◆ **GIVEN INFORMATION**:
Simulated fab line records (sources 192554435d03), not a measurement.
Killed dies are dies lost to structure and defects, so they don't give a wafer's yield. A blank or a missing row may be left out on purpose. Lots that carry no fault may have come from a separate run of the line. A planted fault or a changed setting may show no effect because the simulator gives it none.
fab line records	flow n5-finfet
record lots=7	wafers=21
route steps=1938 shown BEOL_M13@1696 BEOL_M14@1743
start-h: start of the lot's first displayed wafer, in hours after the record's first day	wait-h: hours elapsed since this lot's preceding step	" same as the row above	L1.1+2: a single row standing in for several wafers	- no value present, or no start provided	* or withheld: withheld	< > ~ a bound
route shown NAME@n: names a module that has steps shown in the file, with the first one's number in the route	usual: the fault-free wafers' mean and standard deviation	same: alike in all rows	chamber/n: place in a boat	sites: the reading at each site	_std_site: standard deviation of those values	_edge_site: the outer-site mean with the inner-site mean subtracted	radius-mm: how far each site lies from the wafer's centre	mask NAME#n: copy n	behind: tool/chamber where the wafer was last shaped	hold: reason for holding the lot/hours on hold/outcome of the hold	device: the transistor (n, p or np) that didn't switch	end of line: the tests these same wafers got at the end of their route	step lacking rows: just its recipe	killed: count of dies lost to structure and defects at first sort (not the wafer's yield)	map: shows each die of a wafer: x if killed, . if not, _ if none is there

◆ **WORK TASK**:
From the first line of the listing above through the line that contains "start-h: start of", retype every line exactly, and write nothing else.

◆ **REPLY**:
Simulated fab line records (sources 192554435d03), not a measurement.
Killed dies are dies lost to structure and defects, so they don't give a wafer's yield. A blank or a missing row may be left out on purpose. Lots that carry no fault may have come from a separate run of the line. A planted fault or a changed setting may show no effect because the simulator gives it none.
fab line records	flow n5-finfet
record lots=7	wafers=21
route steps=1938 shown BEOL_M13@1696 BEOL_M14@1743
start-h: start of the lot's first displayed wafer, in hours after the record's first day	wait-h: hours elapsed since this lot's preceding step	" same as the row above	L1.1+2: a single row standing in for several wafers	- no value present, or no start provided	* or withheld: withheld	< > ~ a bound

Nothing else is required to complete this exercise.